── Supplied information
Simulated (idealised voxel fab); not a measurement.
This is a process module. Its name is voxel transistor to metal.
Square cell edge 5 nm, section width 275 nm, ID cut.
────

▸ Task item:
In full and without alteration, write out the data above.

▸ Answer box:
Simulated (idealised voxel fab); not a measurement.
This is a process module. Its name is voxel transistor to metal.
Square cell edge 5 nm, section width 275 nm, ID cut.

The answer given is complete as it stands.